◆ Listed entries ◆
------------------------------

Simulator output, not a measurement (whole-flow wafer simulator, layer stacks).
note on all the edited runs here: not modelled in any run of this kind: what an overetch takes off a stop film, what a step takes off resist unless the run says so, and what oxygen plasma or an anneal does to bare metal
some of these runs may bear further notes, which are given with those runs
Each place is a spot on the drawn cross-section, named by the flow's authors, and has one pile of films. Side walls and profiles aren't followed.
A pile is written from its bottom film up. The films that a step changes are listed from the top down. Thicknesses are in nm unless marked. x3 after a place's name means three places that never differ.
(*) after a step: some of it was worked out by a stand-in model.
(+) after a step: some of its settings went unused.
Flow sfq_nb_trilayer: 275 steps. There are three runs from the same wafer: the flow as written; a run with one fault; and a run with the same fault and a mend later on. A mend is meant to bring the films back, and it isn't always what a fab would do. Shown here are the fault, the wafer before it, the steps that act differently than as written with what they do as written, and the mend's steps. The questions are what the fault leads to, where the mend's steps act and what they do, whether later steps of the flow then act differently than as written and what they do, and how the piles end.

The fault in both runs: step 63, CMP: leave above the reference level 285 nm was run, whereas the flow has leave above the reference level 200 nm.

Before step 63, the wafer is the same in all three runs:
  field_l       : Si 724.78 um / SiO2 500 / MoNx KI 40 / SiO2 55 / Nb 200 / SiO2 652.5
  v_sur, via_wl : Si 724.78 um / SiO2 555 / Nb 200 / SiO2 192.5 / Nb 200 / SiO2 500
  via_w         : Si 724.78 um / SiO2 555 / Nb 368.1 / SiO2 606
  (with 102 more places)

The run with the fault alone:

------------------------------

◆ Work task ◆
Nothing beyond the line containing "(*) after a" is to be output; the lines above, from the first one onward to that line, are to be transcribed exactly.

◆ Task response ◆
Simulator output, not a measurement (whole-flow wafer simulator, layer stacks).
note on all the edited runs here: not modelled in any run of this kind: what an overetch takes off a stop film, what a step takes off resist unless the run says so, and what oxygen plasma or an anneal does to bare metal
some of these runs may bear further notes, which are given with those runs
Each place is a spot on the drawn cross-section, named by the flow's authors, and has one pile of films. Side walls and profiles aren't followed.
A pile is written from its bottom film up. The films that a step changes are listed from the top down. Thicknesses are in nm unless marked. x3 after a place's name means three places that never differ.
(*) after a step: some of it was worked out by a stand-in model.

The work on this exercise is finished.